### Work request
When you reach the line containing "Divide the image", include it and stop; until then, return each line of the material exactly, starting with the first.

++++++
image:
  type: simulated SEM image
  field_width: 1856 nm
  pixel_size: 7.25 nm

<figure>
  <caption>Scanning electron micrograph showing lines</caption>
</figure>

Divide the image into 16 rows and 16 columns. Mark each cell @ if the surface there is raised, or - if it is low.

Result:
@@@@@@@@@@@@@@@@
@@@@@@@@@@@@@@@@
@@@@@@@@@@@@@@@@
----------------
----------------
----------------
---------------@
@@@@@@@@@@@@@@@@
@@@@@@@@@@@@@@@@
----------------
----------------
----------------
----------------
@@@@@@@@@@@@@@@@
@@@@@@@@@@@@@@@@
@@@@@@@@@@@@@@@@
++++++

### Answer section
image:
  type: simulated SEM image
  field_width: 1856 nm
  pixel_size: 7.25 nm

<figure>
  <caption>Scanning electron micrograph showing lines</caption>
</figure>

Divide the image into 16 rows and 16 columns. Mark each cell @ if the surface there is raised, or - if it is low.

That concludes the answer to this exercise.